> _Action item_
Can you return the records below exactly as they stand, but only from the first line through the one with "E: its largest"?

> _Provided records_
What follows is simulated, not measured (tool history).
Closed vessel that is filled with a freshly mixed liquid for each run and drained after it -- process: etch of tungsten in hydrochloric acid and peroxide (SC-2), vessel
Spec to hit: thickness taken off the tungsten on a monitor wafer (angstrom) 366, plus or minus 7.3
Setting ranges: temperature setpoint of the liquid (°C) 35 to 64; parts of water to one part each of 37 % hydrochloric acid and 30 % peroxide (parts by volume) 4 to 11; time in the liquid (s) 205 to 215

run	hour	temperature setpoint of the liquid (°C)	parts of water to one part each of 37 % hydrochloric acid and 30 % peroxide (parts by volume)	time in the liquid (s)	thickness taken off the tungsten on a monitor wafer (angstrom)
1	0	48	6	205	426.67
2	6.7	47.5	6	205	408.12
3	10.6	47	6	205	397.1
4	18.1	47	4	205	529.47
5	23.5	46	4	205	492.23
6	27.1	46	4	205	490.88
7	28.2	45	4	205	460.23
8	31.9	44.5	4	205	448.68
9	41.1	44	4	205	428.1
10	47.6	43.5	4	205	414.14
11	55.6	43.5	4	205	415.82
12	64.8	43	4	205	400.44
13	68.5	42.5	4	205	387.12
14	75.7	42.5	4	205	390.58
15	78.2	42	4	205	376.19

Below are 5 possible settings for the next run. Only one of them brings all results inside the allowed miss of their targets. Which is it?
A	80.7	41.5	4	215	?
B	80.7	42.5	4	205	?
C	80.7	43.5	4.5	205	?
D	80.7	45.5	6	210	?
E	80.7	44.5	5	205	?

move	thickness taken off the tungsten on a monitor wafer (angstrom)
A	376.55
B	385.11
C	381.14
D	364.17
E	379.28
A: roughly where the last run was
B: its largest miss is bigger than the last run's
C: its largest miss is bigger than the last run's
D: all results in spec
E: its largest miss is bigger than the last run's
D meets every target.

> _Response area_
What follows is simulated, not measured (tool history).
Closed vessel that is filled with a freshly mixed liquid for each run and drained after it -- process: etch of tungsten in hydrochloric acid and peroxide (SC-2), vessel
Spec to hit: thickness taken off the tungsten on a monitor wafer (angstrom) 366, plus or minus 7.3
Setting ranges: temperature setpoint of the liquid (°C) 35 to 64; parts of water to one part each of 37 % hydrochloric acid and 30 % peroxide (parts by volume) 4 to 11; time in the liquid (s) 205 to 215

run	hour	temperature setpoint of the liquid (°C)	parts of water to one part each of 37 % hydrochloric acid and 30 % peroxide (parts by volume)	time in the liquid (s)	thickness taken off the tungsten on a monitor wafer (angstrom)
1	0	48	6	205	426.67
2	6.7	47.5	6	205	408.12
3	10.6	47	6	205	397.1
4	18.1	47	4	205	529.47
5	23.5	46	4	205	492.23
6	27.1	46	4	205	490.88
7	28.2	45	4	205	460.23
8	31.9	44.5	4	205	448.68
9	41.1	44	4	205	428.1
10	47.6	43.5	4	205	414.14
11	55.6	43.5	4	205	415.82
12	64.8	43	4	205	400.44
13	68.5	42.5	4	205	387.12
14	75.7	42.5	4	205	390.58
15	78.2	42	4	205	376.19

Below are 5 possible settings for the next run. Only one of them brings all results inside the allowed miss of their targets. Which is it?
A	80.7	41.5	4	215	?
B	80.7	42.5	4	205	?
C	80.7	43.5	4.5	205	?
D	80.7	45.5	6	210	?
E	80.7	44.5	5	205	?

move	thickness taken off the tungsten on a monitor wafer (angstrom)
A	376.55
B	385.11
C	381.14
D	364.17
E	379.28
A: roughly where the last run was
B: its largest miss is bigger than the last run's
C: its largest miss is bigger than the last run's
D: all results in spec
E: its largest miss is bigger than the last run's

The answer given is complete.